Below are records; reproduce exactly the lines from the one that has "resin that the valve gave (mg): balance, mean" through the one that has "The tool's runs may not all be listed.", ends included, and nothing more.

#### STUDY MATERIAL

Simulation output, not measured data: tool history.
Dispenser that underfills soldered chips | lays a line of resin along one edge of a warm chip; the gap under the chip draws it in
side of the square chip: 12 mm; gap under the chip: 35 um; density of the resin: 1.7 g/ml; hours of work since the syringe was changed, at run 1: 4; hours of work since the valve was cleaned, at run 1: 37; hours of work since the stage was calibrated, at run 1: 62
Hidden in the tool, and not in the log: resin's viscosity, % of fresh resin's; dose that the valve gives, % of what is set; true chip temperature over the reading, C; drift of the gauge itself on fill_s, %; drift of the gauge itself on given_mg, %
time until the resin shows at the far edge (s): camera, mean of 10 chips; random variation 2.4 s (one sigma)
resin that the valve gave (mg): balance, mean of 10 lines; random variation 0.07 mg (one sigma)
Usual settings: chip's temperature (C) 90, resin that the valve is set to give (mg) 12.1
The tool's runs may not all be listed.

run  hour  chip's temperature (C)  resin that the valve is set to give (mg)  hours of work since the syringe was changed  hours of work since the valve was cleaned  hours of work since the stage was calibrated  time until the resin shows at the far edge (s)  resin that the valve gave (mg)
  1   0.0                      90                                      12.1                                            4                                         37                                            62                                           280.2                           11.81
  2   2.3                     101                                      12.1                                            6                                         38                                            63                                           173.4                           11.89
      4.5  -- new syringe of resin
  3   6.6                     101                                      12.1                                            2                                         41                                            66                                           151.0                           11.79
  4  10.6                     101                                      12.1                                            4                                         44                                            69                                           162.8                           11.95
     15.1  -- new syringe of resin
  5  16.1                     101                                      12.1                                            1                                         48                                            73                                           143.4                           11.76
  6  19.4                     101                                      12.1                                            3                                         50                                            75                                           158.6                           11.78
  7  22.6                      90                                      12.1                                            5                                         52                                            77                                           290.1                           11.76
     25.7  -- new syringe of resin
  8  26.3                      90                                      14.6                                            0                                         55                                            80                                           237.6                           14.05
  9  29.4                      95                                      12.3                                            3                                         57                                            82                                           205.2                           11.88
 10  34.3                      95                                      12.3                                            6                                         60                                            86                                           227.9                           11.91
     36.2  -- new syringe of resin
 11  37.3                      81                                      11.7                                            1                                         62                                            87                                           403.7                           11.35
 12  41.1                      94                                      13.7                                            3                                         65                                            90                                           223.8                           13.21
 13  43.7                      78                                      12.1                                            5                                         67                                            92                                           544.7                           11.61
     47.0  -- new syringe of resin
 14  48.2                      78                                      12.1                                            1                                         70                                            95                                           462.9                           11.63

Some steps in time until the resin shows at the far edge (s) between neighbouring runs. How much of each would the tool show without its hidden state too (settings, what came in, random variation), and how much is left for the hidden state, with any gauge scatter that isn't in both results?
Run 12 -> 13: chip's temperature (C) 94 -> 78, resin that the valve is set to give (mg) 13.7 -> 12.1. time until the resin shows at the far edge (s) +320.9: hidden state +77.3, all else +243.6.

########

**EXERCISE RESULT:**
resin that the valve gave (mg): balance, mean of 10 lines; random variation 0.07 mg (one sigma)
Usual settings: chip's temperature (C) 90, resin that the valve is set to give (mg) 12.1
The tool's runs may not all be listed.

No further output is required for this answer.